* RAW DATA *
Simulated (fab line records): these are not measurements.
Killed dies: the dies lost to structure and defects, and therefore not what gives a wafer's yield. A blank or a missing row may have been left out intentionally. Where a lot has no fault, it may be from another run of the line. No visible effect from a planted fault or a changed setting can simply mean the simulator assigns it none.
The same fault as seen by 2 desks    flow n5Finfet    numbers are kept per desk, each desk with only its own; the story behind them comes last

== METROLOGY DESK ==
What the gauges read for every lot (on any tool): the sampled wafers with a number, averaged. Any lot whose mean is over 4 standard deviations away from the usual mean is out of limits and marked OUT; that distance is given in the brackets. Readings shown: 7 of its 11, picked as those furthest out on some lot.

* REQUIRED ACTION *
Retype the material above, line by line, exactly.

* EXERCISE OUTPUT *
Simulated (fab line records): these are not measurements.
Killed dies: the dies lost to structure and defects, and therefore not what gives a wafer's yield. A blank or a missing row may have been left out intentionally. Where a lot has no fault, it may be from another run of the line. No visible effect from a planted fault or a changed setting can simply mean the simulator assigns it none.
The same fault as seen by 2 desks    flow n5Finfet    numbers are kept per desk, each desk with only its own; the story behind them comes last

== METROLOGY DESK ==
What the gauges read for every lot (on any tool): the sampled wafers with a number, averaged. Any lot whose mean is over 4 standard deviations away from the usual mean is out of limits and marked OUT; that distance is given in the brackets. Readings shown: 7 of its 11, picked as those furthest out on some lot.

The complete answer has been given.